■ Work request ■
Below are some records. Return exactly the lines from the one containing "Process: flowable silicon oxide; as deposited" through the one containing "The chambers each", both included, and only those.

■ Record excerpts ■
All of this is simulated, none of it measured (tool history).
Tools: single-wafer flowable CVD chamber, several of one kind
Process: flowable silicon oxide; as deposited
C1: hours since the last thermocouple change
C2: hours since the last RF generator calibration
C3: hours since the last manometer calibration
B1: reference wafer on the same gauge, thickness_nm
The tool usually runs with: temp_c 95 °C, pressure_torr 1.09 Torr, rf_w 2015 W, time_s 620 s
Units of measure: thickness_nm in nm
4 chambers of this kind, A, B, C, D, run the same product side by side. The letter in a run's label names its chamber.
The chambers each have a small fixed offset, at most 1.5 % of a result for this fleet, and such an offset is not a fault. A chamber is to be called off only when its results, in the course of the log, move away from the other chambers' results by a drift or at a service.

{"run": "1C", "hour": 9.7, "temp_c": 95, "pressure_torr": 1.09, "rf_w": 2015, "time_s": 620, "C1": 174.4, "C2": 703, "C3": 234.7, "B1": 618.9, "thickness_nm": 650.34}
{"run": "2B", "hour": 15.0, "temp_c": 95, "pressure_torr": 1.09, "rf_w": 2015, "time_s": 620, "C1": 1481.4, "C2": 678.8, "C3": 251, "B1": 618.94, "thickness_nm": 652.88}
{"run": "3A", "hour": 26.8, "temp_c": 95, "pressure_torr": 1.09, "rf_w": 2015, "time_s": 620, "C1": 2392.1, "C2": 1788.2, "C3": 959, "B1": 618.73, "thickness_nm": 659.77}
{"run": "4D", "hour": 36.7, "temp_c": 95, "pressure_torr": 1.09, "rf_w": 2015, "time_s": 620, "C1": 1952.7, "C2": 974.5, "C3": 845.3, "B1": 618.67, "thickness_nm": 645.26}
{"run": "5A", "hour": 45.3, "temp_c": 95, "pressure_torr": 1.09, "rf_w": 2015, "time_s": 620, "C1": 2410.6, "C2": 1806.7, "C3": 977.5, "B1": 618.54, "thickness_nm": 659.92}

■ Response ■
Process: flowable silicon oxide; as deposited
C1: hours since the last thermocouple change
C2: hours since the last RF generator calibration
C3: hours since the last manometer calibration
B1: reference wafer on the same gauge, thickness_nm
The tool usually runs with: temp_c 95 °C, pressure_torr 1.09 Torr, rf_w 2015 W, time_s 620 s
Units of measure: thickness_nm in nm
4 chambers of this kind, A, B, C, D, run the same product side by side. The letter in a run's label names its chamber.
The chambers each have a small fixed offset, at most 1.5 % of a result for this fleet, and such an offset is not a fault. A chamber is to be called off only when its results, in the course of the log, move away from the other chambers' results by a drift or at a service.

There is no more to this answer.